▶ Task item: Starting at the first line of the records below, transcribe each line exactly, ending with the line that contains "Run 13, hour".

▶ Provided data:
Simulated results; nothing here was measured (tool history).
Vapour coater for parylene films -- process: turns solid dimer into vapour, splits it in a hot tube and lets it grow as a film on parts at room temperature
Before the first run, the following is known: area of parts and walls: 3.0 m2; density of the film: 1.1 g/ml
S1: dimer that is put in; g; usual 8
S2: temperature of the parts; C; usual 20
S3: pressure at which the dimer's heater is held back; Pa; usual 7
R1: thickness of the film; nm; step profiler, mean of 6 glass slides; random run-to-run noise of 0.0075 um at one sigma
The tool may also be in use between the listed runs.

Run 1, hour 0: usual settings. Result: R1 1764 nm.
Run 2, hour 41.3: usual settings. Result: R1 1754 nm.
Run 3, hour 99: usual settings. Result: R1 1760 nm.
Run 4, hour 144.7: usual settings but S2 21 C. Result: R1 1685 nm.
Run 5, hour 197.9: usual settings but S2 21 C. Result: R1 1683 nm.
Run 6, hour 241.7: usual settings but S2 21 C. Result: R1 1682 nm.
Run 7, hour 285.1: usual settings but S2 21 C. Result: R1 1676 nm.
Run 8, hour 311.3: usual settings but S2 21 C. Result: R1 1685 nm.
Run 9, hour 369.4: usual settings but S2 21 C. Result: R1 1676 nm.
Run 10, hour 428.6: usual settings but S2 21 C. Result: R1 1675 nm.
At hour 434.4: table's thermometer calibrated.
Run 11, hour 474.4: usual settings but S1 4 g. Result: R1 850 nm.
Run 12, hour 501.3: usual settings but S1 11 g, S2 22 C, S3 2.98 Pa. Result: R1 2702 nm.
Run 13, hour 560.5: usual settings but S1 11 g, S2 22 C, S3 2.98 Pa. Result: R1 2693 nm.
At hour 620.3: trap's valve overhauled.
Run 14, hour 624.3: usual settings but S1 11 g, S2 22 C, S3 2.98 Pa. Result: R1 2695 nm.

▶ Answer area:
Simulated results; nothing here was measured (tool history).
Vapour coater for parylene films -- process: turns solid dimer into vapour, splits it in a hot tube and lets it grow as a film on parts at room temperature
Before the first run, the following is known: area of parts and walls: 3.0 m2; density of the film: 1.1 g/ml
S1: dimer that is put in; g; usual 8
S2: temperature of the parts; C; usual 20
S3: pressure at which the dimer's heater is held back; Pa; usual 7
R1: thickness of the film; nm; step profiler, mean of 6 glass slides; random run-to-run noise of 0.0075 um at one sigma
The tool may also be in use between the listed runs.

Run 1, hour 0: usual settings. Result: R1 1764 nm.
Run 2, hour 41.3: usual settings. Result: R1 1754 nm.
Run 3, hour 99: usual settings. Result: R1 1760 nm.
Run 4, hour 144.7: usual settings but S2 21 C. Result: R1 1685 nm.
Run 5, hour 197.9: usual settings but S2 21 C. Result: R1 1683 nm.
Run 6, hour 241.7: usual settings but S2 21 C. Result: R1 1682 nm.
Run 7, hour 285.1: usual settings but S2 21 C. Result: R1 1676 nm.
Run 8, hour 311.3: usual settings but S2 21 C. Result: R1 1685 nm.
Run 9, hour 369.4: usual settings but S2 21 C. Result: R1 1676 nm.
Run 10, hour 428.6: usual settings but S2 21 C. Result: R1 1675 nm.
At hour 434.4: table's thermometer calibrated.
Run 11, hour 474.4: usual settings but S1 4 g. Result: R1 850 nm.
Run 12, hour 501.3: usual settings but S1 11 g, S2 22 C, S3 2.98 Pa. Result: R1 2702 nm.
Run 13, hour 560.5: usual settings but S1 11 g, S2 22 C, S3 2.98 Pa. Result: R1 2693 nm.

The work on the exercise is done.